Exercise - Take the listing below and print exactly the lines starting at the line containing "Hidden in the" and ending at the line containing "The log's first 11 runs aren't shown.", both ends included, and no others.

Material shown Block Start
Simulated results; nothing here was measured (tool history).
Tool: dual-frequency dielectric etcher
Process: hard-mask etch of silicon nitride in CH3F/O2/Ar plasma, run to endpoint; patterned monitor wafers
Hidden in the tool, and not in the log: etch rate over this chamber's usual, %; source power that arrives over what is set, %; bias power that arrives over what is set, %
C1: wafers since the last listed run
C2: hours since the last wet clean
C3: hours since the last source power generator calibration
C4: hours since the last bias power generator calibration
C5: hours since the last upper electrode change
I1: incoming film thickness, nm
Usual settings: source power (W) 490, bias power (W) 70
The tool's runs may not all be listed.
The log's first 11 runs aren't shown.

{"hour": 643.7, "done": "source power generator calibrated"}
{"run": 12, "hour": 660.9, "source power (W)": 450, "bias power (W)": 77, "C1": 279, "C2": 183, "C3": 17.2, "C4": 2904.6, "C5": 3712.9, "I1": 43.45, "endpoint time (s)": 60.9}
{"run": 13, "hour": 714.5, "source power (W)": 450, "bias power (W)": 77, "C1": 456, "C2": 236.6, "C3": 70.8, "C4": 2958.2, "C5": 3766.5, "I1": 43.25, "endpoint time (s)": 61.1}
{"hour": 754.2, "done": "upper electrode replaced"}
Material shown Block End

Written reply -
Hidden in the tool, and not in the log: etch rate over this chamber's usual, %; source power that arrives over what is set, %; bias power that arrives over what is set, %
C1: wafers since the last listed run
C2: hours since the last wet clean
C3: hours since the last source power generator calibration
C4: hours since the last bias power generator calibration
C5: hours since the last upper electrode change
I1: incoming film thickness, nm
Usual settings: source power (W) 490, bias power (W) 70
The tool's runs may not all be listed.
The log's first 11 runs aren't shown.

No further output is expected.